● ACTIVITY:
Starting at the top of the data and ending with the line that holds "Known at the", transcribe each line exactly; include both ends.

START SUPPLIED INFORMATION

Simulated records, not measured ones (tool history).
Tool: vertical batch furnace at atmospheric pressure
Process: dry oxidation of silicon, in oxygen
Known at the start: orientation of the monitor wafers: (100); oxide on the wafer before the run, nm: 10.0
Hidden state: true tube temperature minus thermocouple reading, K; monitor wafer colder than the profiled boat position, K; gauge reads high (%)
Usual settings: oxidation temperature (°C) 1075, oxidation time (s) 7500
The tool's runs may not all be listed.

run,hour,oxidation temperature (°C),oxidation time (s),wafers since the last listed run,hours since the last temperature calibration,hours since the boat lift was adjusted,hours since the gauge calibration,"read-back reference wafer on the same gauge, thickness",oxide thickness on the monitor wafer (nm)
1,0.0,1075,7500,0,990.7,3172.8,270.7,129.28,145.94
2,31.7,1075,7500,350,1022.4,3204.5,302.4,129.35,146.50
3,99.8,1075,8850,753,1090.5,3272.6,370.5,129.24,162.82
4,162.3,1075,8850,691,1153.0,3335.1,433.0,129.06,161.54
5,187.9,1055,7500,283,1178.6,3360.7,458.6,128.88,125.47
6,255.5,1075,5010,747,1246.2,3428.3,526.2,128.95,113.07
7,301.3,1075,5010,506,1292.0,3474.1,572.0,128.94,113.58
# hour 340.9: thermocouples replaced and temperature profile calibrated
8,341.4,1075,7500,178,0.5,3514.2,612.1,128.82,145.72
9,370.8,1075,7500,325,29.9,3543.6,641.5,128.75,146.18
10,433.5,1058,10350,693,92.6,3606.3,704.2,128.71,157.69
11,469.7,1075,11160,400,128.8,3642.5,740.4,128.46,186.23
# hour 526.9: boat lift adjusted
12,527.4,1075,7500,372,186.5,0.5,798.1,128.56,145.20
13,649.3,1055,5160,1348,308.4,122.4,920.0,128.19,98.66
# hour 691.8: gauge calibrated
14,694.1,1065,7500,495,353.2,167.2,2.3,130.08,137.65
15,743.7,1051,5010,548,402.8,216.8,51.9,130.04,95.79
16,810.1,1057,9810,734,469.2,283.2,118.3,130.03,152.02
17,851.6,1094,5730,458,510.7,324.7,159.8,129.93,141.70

END SUPPLIED INFORMATION

● RESPONSE:
Simulated records, not measured ones (tool history).
Tool: vertical batch furnace at atmospheric pressure
Process: dry oxidation of silicon, in oxygen
Known at the start: orientation of the monitor wafers: (100); oxide on the wafer before the run, nm: 10.0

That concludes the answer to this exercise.